_RECORDED INFORMATION_
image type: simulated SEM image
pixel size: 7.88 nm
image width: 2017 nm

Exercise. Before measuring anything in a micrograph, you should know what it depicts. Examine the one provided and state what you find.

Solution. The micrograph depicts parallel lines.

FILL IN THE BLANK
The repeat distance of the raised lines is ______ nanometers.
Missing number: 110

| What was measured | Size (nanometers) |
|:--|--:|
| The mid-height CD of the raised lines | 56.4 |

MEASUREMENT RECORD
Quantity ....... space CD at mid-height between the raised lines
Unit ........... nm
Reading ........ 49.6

_TASK ITEM_
Look through the material above and print exactly the lines from the one containing "Exercise. Before measuring" to the one containing "Unit ........... nm", both included, and nothing more.

_ANSWER BOX_
Exercise. Before measuring anything in a micrograph, you should know what it depicts. Examine the one provided and state what you find.

Solution. The micrograph depicts parallel lines.

FILL IN THE BLANK
The repeat distance of the raised lines is ______ nanometers.
Missing number: 110

| What was measured | Size (nanometers) |
|:--|--:|
| The mid-height CD of the raised lines | 56.4 |

MEASUREMENT RECORD
Quantity ....... space CD at mid-height between the raised lines
Unit ........... nm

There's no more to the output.